Using the listing below, return each line exactly as it reads.

---- DATA SHOWN
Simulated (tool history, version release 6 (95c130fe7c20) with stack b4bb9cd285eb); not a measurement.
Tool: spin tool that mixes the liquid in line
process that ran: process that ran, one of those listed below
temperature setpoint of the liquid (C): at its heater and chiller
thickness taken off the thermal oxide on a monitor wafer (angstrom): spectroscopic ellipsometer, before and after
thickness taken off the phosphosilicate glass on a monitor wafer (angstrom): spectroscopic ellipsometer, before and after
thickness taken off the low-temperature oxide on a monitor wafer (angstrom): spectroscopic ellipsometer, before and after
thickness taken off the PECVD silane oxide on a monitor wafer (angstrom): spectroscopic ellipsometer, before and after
--------

> **WRITTEN RESPONSE**:
Simulated (tool history, version release 6 (95c130fe7c20) with stack b4bb9cd285eb); not a measurement.
Tool: spin tool that mixes the liquid in line
process that ran: process that ran, one of those listed below
temperature setpoint of the liquid (C): at its heater and chiller
thickness taken off the thermal oxide on a monitor wafer (angstrom): spectroscopic ellipsometer, before and after
thickness taken off the phosphosilicate glass on a monitor wafer (angstrom): spectroscopic ellipsometer, before and after
thickness taken off the low-temperature oxide on a monitor wafer (angstrom): spectroscopic ellipsometer, before and after
thickness taken off the PECVD silane oxide on a monitor wafer (angstrom): spectroscopic ellipsometer, before and after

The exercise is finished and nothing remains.